WORK REQUEST:
A faithful, complete copy of the entries is the sole expected answer.

INPUT DATA:

-- Opening Marker --

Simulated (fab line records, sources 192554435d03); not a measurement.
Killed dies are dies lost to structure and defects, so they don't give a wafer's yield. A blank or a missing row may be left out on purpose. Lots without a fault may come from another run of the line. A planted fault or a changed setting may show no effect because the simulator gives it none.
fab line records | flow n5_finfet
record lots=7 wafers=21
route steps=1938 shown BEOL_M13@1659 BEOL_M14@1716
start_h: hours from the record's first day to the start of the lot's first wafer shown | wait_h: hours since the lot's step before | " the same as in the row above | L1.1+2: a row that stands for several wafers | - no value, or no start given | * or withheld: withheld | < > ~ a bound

-- Closing Marker --

SOLUTION:
Simulated (fab line records, sources 192554435d03); not a measurement.
Killed dies are dies lost to structure and defects, so they don't give a wafer's yield. A blank or a missing row may be left out on purpose. Lots without a fault may come from another run of the line. A planted fault or a changed setting may show no effect because the simulator gives it none.
fab line records | flow n5_finfet
record lots=7 wafers=21
route steps=1938 shown BEOL_M13@1659 BEOL_M14@1716
start_h: hours from the record's first day to the start of the lot's first wafer shown | wait_h: hours since the lot's step before | " the same as in the row above | L1.1+2: a row that stands for several wafers | - no value, or no start given | * or withheld: withheld | < > ~ a bound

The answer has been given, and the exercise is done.